:: EXCERPTED DATA

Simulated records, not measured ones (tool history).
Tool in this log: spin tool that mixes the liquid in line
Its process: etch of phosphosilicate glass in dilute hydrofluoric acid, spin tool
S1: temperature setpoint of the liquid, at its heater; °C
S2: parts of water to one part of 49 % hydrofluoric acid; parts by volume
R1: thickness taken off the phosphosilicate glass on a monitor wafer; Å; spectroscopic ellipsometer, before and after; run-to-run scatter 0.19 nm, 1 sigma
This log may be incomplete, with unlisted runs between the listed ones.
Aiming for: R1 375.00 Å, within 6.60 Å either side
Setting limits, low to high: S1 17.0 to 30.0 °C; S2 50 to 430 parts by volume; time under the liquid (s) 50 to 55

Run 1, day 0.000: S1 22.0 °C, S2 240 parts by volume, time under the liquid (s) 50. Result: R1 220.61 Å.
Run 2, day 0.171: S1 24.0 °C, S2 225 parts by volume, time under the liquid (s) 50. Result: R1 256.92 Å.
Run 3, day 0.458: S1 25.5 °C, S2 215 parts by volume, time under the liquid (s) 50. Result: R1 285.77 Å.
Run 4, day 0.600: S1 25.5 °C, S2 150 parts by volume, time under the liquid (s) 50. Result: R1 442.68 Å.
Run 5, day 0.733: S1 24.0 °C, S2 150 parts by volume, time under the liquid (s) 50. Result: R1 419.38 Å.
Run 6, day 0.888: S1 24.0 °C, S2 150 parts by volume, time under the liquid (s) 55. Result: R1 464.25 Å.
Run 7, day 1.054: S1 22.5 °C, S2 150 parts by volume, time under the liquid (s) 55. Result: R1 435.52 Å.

::::

WORK REQUEST - Print each entry exactly as it was written.

RESPONSE AREA -
Simulated records, not measured ones (tool history).
Tool in this log: spin tool that mixes the liquid in line
Its process: etch of phosphosilicate glass in dilute hydrofluoric acid, spin tool
S1: temperature setpoint of the liquid, at its heater; °C
S2: parts of water to one part of 49 % hydrofluoric acid; parts by volume
R1: thickness taken off the phosphosilicate glass on a monitor wafer; Å; spectroscopic ellipsometer, before and after; run-to-run scatter 0.19 nm, 1 sigma
This log may be incomplete, with unlisted runs between the listed ones.
Aiming for: R1 375.00 Å, within 6.60 Å either side
Setting limits, low to high: S1 17.0 to 30.0 °C; S2 50 to 430 parts by volume; time under the liquid (s) 50 to 55

Run 1, day 0.000: S1 22.0 °C, S2 240 parts by volume, time under the liquid (s) 50. Result: R1 220.61 Å.
Run 2, day 0.171: S1 24.0 °C, S2 225 parts by volume, time under the liquid (s) 50. Result: R1 256.92 Å.
Run 3, day 0.458: S1 25.5 °C, S2 215 parts by volume, time under the liquid (s) 50. Result: R1 285.77 Å.
Run 4, day 0.600: S1 25.5 °C, S2 150 parts by volume, time under the liquid (s) 50. Result: R1 442.68 Å.
Run 5, day 0.733: S1 24.0 °C, S2 150 parts by volume, time under the liquid (s) 50. Result: R1 419.38 Å.
Run 6, day 0.888: S1 24.0 °C, S2 150 parts by volume, time under the liquid (s) 55. Result: R1 464.25 Å.
Run 7, day 1.054: S1 22.5 °C, S2 150 parts by volume, time under the liquid (s) 55. Result: R1 435.52 Å.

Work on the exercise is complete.